__Assignment__.
In the reply, include exactly the lines of the entries below from the first to the line with "LPCVD_silicon_nitride_etched_nm: thickness taken", that line included.

__Raw data__.
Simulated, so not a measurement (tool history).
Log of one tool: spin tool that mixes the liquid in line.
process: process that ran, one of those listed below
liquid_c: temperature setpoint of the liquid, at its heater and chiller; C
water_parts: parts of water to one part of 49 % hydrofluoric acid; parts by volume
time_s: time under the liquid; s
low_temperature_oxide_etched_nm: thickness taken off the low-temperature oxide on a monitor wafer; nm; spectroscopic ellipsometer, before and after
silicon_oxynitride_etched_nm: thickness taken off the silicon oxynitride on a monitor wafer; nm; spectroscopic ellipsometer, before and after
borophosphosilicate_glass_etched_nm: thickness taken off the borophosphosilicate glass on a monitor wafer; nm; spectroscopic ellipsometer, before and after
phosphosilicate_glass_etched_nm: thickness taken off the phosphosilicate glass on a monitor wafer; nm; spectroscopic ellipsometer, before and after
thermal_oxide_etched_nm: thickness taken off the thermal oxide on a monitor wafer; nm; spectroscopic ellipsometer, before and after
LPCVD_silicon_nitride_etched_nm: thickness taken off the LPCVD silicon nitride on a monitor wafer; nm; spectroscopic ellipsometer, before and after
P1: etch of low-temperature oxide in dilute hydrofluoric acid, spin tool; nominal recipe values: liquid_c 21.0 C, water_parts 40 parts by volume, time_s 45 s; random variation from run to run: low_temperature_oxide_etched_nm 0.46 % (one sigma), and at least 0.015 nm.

__Task answer__.
Simulated, so not a measurement (tool history).
Log of one tool: spin tool that mixes the liquid in line.
process: process that ran, one of those listed below
liquid_c: temperature setpoint of the liquid, at its heater and chiller; C
water_parts: parts of water to one part of 49 % hydrofluoric acid; parts by volume
time_s: time under the liquid; s
low_temperature_oxide_etched_nm: thickness taken off the low-temperature oxide on a monitor wafer; nm; spectroscopic ellipsometer, before and after
silicon_oxynitride_etched_nm: thickness taken off the silicon oxynitride on a monitor wafer; nm; spectroscopic ellipsometer, before and after
borophosphosilicate_glass_etched_nm: thickness taken off the borophosphosilicate glass on a monitor wafer; nm; spectroscopic ellipsometer, before and after
phosphosilicate_glass_etched_nm: thickness taken off the phosphosilicate glass on a monitor wafer; nm; spectroscopic ellipsometer, before and after
thermal_oxide_etched_nm: thickness taken off the thermal oxide on a monitor wafer; nm; spectroscopic ellipsometer, before and after
LPCVD_silicon_nitride_etched_nm: thickness taken off the LPCVD silicon nitride on a monitor wafer; nm; spectroscopic ellipsometer, before and after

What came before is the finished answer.